# [Work item]
Would you print the material exactly, starting at its first line and ending at the line holding "LHHHHHHHLLLHHHHHHHLLLHHHHHHHLLLH"?

# [Data extracts]
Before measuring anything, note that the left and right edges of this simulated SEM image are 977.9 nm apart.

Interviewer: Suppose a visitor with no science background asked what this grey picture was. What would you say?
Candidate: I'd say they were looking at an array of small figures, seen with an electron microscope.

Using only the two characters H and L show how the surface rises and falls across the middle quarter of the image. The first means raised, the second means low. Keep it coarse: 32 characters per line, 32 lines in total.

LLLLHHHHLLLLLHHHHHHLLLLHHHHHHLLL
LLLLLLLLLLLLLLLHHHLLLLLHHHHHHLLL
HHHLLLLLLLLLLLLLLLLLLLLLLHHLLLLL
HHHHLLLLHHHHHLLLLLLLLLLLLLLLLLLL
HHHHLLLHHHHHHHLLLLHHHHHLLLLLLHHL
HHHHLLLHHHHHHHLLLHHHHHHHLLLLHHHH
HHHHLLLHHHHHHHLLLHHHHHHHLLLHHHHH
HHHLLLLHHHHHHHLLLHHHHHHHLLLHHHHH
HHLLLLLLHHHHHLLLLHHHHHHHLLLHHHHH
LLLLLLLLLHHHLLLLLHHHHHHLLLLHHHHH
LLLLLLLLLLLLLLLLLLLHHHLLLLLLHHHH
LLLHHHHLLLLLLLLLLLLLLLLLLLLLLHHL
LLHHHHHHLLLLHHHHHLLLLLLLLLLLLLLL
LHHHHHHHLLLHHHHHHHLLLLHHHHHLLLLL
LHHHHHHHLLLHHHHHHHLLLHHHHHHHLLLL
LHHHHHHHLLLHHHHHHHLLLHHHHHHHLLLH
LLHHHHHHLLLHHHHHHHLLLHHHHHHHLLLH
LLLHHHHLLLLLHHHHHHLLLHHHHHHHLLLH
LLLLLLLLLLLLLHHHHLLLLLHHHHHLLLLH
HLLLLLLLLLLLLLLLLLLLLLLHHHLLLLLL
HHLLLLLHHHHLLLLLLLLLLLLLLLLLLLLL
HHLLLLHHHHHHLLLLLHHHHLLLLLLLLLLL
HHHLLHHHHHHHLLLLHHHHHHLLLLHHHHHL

# [Worked solution]
Before measuring anything, note that the left and right edges of this simulated SEM image are 977.9 nm apart.

Interviewer: Suppose a visitor with no science background asked what this grey picture was. What would you say?
Candidate: I'd say they were looking at an array of small figures, seen with an electron microscope.

Using only the two characters H and L show how the surface rises and falls across the middle quarter of the image. The first means raised, the second means low. Keep it coarse: 32 characters per line, 32 lines in total.

LLLLHHHHLLLLLHHHHHHLLLLHHHHHHLLL
LLLLLLLLLLLLLLLHHHLLLLLHHHHHHLLL
HHHLLLLLLLLLLLLLLLLLLLLLLHHLLLLL
HHHHLLLLHHHHHLLLLLLLLLLLLLLLLLLL
HHHHLLLHHHHHHHLLLLHHHHHLLLLLLHHL
HHHHLLLHHHHHHHLLLHHHHHHHLLLLHHHH
HHHHLLLHHHHHHHLLLHHHHHHHLLLHHHHH
HHHLLLLHHHHHHHLLLHHHHHHHLLLHHHHH
HHLLLLLLHHHHHLLLLHHHHHHHLLLHHHHH
LLLLLLLLLHHHLLLLLHHHHHHLLLLHHHHH
LLLLLLLLLLLLLLLLLLLHHHLLLLLLHHHH
LLLHHHHLLLLLLLLLLLLLLLLLLLLLLHHL
LLHHHHHHLLLLHHHHHLLLLLLLLLLLLLLL
LHHHHHHHLLLHHHHHHHLLLLHHHHHLLLLL
LHHHHHHHLLLHHHHHHHLLLHHHHHHHLLLL
LHHHHHHHLLLHHHHHHHLLLHHHHHHHLLLH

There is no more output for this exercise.